━━━━━━

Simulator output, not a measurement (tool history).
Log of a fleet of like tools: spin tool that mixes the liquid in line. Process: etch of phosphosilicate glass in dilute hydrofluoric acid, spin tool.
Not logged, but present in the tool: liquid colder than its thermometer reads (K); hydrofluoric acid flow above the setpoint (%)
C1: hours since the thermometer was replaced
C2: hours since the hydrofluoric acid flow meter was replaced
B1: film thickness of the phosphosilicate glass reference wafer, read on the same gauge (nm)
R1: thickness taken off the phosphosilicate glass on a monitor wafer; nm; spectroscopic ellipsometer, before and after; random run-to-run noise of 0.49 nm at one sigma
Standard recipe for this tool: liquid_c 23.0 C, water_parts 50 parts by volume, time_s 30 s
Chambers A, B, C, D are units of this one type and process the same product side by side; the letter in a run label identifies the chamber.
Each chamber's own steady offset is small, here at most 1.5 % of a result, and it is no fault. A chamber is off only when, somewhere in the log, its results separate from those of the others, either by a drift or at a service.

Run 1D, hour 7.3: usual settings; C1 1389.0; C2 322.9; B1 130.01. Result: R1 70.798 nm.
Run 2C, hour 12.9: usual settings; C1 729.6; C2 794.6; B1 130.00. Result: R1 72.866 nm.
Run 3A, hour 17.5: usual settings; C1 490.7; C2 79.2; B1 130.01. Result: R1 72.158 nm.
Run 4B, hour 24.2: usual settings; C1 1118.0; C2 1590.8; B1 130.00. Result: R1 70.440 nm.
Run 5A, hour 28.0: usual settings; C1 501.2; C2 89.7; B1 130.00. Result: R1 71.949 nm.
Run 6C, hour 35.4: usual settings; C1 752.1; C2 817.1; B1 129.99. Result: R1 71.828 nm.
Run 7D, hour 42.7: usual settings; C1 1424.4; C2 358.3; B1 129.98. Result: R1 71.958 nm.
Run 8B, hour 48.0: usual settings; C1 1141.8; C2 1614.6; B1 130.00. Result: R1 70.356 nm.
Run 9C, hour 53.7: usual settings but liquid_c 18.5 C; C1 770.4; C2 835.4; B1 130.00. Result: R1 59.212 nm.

━━━━━━

• **Work request**:
Stopping at the line containing "B1: film thickness", please repeat exactly every line from the very start of the entries, that line included, and nothing more.

• **Task answer**:
Simulator output, not a measurement (tool history).
Log of a fleet of like tools: spin tool that mixes the liquid in line. Process: etch of phosphosilicate glass in dilute hydrofluoric acid, spin tool.
Not logged, but present in the tool: liquid colder than its thermometer reads (K); hydrofluoric acid flow above the setpoint (%)
C1: hours since the thermometer was replaced
C2: hours since the hydrofluoric acid flow meter was replaced
B1: film thickness of the phosphosilicate glass reference wafer, read on the same gauge (nm)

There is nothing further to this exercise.